■ Data excerpts:
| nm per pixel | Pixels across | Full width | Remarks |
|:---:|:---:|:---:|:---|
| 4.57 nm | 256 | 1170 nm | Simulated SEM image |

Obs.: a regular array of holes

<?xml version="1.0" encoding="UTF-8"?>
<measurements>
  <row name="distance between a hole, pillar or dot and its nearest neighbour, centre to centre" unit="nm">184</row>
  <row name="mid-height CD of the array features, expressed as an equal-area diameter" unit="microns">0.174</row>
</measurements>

■ Assignment: Write out the records above exactly, from the opening line to the line with "<measurements>", including both, with nothing added.

■ Answer section:
| nm per pixel | Pixels across | Full width | Remarks |
|:---:|:---:|:---:|:---|
| 4.57 nm | 256 | 1170 nm | Simulated SEM image |

Obs.: a regular array of holes

<?xml version="1.0" encoding="UTF-8"?>
<measurements>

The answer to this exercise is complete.